- [Assigned task]:
Go to the line in the entries below that holds "step 94, COAT (thickness 700 nm) (*)" and repeat exactly from there through the line that holds "step 113, ECD", inclusive.

==================================================

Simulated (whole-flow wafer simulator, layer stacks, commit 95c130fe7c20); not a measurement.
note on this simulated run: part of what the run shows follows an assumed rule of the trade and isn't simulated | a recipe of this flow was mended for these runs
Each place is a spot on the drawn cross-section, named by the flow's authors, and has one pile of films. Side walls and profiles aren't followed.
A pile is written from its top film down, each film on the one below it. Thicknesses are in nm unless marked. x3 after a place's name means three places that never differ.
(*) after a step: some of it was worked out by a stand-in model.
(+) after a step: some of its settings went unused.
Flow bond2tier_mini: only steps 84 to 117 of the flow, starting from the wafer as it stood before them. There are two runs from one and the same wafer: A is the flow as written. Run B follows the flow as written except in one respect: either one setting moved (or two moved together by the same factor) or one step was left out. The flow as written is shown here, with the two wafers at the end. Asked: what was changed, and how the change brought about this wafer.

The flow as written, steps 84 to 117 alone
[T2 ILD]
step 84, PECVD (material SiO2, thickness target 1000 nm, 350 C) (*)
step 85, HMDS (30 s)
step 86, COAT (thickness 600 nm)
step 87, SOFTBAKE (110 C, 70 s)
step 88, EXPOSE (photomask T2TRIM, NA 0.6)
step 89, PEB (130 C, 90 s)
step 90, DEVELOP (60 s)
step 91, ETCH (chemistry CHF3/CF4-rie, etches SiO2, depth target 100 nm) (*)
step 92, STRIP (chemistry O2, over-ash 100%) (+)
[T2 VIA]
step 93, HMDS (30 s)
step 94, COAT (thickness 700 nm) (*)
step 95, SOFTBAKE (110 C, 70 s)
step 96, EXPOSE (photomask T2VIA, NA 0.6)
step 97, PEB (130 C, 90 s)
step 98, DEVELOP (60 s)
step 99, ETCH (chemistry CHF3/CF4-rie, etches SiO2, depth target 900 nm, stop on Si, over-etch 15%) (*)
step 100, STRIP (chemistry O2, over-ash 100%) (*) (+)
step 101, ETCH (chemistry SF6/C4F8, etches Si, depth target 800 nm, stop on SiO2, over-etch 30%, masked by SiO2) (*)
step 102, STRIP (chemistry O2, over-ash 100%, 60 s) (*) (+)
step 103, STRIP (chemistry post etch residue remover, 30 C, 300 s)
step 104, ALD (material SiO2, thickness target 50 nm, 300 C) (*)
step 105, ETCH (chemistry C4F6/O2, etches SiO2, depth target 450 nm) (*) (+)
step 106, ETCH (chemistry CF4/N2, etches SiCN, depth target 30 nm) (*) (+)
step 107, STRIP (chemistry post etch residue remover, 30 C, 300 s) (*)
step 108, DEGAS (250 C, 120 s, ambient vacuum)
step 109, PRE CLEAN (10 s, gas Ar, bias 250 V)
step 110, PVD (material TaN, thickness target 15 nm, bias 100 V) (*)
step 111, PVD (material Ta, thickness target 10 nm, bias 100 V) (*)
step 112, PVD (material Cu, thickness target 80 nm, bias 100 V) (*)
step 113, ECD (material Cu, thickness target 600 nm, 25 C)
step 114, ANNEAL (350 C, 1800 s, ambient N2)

==================================================

- [Reply]:
step 94, COAT (thickness 700 nm) (*)
step 95, SOFTBAKE (110 C, 70 s)
step 96, EXPOSE (photomask T2VIA, NA 0.6)
step 97, PEB (130 C, 90 s)
step 98, DEVELOP (60 s)
step 99, ETCH (chemistry CHF3/CF4-rie, etches SiO2, depth target 900 nm, stop on Si, over-etch 15%) (*)
step 100, STRIP (chemistry O2, over-ash 100%) (*) (+)
step 101, ETCH (chemistry SF6/C4F8, etches Si, depth target 800 nm, stop on SiO2, over-etch 30%, masked by SiO2) (*)
step 102, STRIP (chemistry O2, over-ash 100%, 60 s) (*) (+)
step 103, STRIP (chemistry post etch residue remover, 30 C, 300 s)
step 104, ALD (material SiO2, thickness target 50 nm, 300 C) (*)
step 105, ETCH (chemistry C4F6/O2, etches SiO2, depth target 450 nm) (*) (+)
step 106, ETCH (chemistry CF4/N2, etches SiCN, depth target 30 nm) (*) (+)
step 107, STRIP (chemistry post etch residue remover, 30 C, 300 s) (*)
step 108, DEGAS (250 C, 120 s, ambient vacuum)
step 109, PRE CLEAN (10 s, gas Ar, bias 250 V)
step 110, PVD (material TaN, thickness target 15 nm, bias 100 V) (*)
step 111, PVD (material Ta, thickness target 10 nm, bias 100 V) (*)
step 112, PVD (material Cu, thickness target 80 nm, bias 100 V) (*)
step 113, ECD (material Cu, thickness target 600 nm, 25 C)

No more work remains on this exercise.